■ SUPPLIED MATERIAL ■
------------------------------------------------------------
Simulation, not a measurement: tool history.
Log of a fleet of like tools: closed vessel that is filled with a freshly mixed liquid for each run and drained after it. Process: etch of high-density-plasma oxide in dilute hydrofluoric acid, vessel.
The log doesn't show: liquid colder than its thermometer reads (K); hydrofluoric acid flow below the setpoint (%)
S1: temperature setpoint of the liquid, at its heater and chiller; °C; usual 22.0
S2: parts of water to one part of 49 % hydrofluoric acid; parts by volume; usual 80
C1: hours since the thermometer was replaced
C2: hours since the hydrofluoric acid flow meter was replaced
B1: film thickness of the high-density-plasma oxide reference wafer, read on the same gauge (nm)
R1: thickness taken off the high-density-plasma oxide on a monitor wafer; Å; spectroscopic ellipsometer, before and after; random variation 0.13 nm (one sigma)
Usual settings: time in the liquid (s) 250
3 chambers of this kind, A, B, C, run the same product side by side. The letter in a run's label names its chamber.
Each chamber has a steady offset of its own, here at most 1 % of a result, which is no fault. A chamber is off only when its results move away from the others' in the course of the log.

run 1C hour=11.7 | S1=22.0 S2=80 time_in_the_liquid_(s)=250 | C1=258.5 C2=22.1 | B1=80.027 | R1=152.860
------------------------------------------------------------

■ ACTIVITY ■
Reproduce only what lies between the start of the listing above and the end of the line containing "S1: temperature setpoint", keeping every line exact.

■ REPLY ■
Simulation, not a measurement: tool history.
Log of a fleet of like tools: closed vessel that is filled with a freshly mixed liquid for each run and drained after it. Process: etch of high-density-plasma oxide in dilute hydrofluoric acid, vessel.
The log doesn't show: liquid colder than its thermometer reads (K); hydrofluoric acid flow below the setpoint (%)
S1: temperature setpoint of the liquid, at its heater and chiller; °C; usual 22.0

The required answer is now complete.